### Data provided
▽
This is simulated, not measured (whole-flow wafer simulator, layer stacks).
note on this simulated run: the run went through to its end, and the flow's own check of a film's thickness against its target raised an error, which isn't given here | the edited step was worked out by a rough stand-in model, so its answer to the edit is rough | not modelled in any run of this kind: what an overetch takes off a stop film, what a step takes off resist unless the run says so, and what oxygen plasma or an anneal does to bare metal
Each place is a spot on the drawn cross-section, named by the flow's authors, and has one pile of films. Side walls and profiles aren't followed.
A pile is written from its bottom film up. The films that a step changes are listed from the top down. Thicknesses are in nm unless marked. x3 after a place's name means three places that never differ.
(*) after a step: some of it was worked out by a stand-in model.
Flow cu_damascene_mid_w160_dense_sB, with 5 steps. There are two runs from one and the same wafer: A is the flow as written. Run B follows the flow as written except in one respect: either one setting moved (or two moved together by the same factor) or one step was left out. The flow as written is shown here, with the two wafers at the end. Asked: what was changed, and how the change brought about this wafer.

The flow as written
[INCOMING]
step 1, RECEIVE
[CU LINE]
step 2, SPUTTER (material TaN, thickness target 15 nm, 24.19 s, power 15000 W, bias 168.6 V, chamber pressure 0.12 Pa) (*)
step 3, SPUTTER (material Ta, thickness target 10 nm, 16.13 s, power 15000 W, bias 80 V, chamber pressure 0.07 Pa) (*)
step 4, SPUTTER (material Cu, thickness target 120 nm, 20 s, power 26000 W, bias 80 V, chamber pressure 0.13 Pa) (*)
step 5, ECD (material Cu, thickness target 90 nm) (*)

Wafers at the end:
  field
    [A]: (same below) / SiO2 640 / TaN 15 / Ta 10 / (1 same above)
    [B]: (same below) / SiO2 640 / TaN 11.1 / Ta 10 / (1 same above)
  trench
△

### Work instruction
Starting at the first line of the entries above, please extract each line up to and including the line with "Each place is", unchanged, and add nothing.

### Exercise solution
This is simulated, not measured (whole-flow wafer simulator, layer stacks).
note on this simulated run: the run went through to its end, and the flow's own check of a film's thickness against its target raised an error, which isn't given here | the edited step was worked out by a rough stand-in model, so its answer to the edit is rough | not modelled in any run of this kind: what an overetch takes off a stop film, what a step takes off resist unless the run says so, and what oxygen plasma or an anneal does to bare metal
Each place is a spot on the drawn cross-section, named by the flow's authors, and has one pile of films. Side walls and profiles aren't followed.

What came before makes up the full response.